§ Brief:
Once you reach the line that holds "route steps=1938 shown" in the listing below, output it and every line after it through the line that holds "lots that met", word for word.

▬▬▬

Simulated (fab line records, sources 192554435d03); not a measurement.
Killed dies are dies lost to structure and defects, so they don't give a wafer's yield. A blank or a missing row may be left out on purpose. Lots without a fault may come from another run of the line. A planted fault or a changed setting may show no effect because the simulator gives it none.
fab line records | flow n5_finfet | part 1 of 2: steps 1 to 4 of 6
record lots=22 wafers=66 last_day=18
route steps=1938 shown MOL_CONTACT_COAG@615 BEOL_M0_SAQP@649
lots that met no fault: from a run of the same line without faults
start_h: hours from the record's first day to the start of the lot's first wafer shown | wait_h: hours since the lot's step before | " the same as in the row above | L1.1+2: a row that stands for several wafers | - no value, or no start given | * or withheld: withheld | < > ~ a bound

▬▬▬

§ Exercise solution:
route steps=1938 shown MOL_CONTACT_COAG@615 BEOL_M0_SAQP@649
lots that met no fault: from a run of the same line without faults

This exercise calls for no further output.